## Source information
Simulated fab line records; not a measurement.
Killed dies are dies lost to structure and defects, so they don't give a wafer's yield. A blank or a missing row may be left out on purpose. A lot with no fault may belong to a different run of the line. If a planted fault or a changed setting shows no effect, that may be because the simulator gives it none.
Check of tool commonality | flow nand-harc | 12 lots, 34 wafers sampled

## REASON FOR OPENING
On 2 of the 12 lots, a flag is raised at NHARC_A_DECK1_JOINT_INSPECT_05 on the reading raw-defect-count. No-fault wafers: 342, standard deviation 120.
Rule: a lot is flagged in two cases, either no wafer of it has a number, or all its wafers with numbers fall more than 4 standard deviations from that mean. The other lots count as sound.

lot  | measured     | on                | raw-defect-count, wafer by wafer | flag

## Requirement
Exactly and without omission, set down every entry.

## Task output
Simulated fab line records; not a measurement.
Killed dies are dies lost to structure and defects, so they don't give a wafer's yield. A blank or a missing row may be left out on purpose. A lot with no fault may belong to a different run of the line. If a planted fault or a changed setting shows no effect, that may be because the simulator gives it none.
Check of tool commonality | flow nand-harc | 12 lots, 34 wafers sampled

## REASON FOR OPENING
On 2 of the 12 lots, a flag is raised at NHARC_A_DECK1_JOINT_INSPECT_05 on the reading raw-defect-count. No-fault wafers: 342, standard deviation 120.
Rule: a lot is flagged in two cases, either no wafer of it has a number, or all its wafers with numbers fall more than 4 standard deviations from that mean. The other lots count as sound.

lot  | measured     | on                | raw-defect-count, wafer by wafer | flag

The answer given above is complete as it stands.